TASK ITEM =>
With the first line as the start and the line containing "The cross-section on" as the end, write out every line of the records exactly.

DATA SHOWN =>
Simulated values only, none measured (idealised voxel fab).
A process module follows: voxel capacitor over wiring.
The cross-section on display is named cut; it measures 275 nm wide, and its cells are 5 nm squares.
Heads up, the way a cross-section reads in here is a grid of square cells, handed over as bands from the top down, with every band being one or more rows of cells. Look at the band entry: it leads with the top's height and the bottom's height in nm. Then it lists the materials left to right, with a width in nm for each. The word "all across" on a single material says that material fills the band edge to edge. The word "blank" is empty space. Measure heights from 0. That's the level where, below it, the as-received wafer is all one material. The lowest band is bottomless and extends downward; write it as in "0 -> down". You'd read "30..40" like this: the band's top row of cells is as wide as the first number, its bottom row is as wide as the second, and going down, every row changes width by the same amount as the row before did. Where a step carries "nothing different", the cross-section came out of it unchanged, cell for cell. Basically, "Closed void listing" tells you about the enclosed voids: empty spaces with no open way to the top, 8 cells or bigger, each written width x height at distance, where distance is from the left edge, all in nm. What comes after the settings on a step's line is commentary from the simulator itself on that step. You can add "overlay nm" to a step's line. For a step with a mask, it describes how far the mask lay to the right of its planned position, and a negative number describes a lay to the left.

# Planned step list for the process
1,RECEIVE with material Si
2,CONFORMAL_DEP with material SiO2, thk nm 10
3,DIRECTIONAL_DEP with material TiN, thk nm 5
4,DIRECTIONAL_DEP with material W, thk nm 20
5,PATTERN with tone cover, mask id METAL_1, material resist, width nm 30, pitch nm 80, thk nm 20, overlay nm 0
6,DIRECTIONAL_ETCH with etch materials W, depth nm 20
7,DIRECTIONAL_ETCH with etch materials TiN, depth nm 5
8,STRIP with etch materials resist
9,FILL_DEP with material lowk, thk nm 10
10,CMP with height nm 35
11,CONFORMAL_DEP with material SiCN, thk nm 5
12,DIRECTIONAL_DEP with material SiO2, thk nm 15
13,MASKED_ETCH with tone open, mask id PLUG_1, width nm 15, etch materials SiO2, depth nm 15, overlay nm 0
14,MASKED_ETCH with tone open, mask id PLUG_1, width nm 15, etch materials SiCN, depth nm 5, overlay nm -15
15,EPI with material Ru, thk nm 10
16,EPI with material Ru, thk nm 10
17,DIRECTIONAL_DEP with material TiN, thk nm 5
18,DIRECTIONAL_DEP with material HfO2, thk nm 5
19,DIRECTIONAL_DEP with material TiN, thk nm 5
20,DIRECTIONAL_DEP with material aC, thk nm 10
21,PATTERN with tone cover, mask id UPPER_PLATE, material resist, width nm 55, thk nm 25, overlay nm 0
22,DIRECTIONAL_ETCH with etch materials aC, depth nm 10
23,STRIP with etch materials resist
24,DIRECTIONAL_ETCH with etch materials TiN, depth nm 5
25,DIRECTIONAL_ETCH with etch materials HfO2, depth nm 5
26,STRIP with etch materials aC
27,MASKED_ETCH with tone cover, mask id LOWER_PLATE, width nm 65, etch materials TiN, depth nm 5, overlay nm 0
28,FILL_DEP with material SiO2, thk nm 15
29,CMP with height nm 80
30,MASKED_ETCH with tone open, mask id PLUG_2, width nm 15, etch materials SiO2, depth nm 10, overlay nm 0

REPLY =>
Simulated values only, none measured (idealised voxel fab).
A process module follows: voxel capacitor over wiring.
The cross-section on display is named cut; it measures 275 nm wide, and its cells are 5 nm squares.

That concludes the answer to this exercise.